**Material shown:**
>>>
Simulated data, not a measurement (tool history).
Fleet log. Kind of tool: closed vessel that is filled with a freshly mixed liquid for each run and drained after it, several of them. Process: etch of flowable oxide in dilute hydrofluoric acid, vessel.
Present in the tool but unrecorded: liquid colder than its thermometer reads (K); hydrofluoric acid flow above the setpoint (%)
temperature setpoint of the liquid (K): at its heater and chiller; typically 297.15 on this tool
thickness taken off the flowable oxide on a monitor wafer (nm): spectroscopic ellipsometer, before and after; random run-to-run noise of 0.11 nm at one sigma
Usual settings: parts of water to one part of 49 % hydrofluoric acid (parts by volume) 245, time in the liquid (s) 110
<<<

Every entry above should be retyped exactly as shown.

Simulated data, not a measurement (tool history).
Fleet log. Kind of tool: closed vessel that is filled with a freshly mixed liquid for each run and drained after it, several of them. Process: etch of flowable oxide in dilute hydrofluoric acid, vessel.
Present in the tool but unrecorded: liquid colder than its thermometer reads (K); hydrofluoric acid flow above the setpoint (%)
temperature setpoint of the liquid (K): at its heater and chiller; typically 297.15 on this tool
thickness taken off the flowable oxide on a monitor wafer (nm): spectroscopic ellipsometer, before and after; random run-to-run noise of 0.11 nm at one sigma
Usual settings: parts of water to one part of 49 % hydrofluoric acid (parts by volume) 245, time in the liquid (s) 110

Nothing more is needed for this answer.